**Work task**
Beneath this instruction is a block of data; output from it exactly the lines that run from the one containing "Position from left edge (nm): 360" through the one containing "Layers: SiOCN 32, Si", inclusive.

· · ·

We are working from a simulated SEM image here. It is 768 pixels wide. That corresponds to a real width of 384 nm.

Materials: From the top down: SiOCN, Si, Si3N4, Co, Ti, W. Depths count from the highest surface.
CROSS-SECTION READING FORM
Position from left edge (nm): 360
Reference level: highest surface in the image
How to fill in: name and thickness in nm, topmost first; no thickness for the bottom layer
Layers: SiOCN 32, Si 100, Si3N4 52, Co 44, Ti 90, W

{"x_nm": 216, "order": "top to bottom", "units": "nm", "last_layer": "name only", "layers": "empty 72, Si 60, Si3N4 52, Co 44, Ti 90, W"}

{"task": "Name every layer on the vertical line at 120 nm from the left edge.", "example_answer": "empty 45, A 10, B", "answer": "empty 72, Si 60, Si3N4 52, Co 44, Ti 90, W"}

· · ·

**Exercise response**
Position from left edge (nm): 360
Reference level: highest surface in the image
How to fill in: name and thickness in nm, topmost first; no thickness for the bottom layer
Layers: SiOCN 32, Si 100, Si3N4 52, Co 44, Ti 90, W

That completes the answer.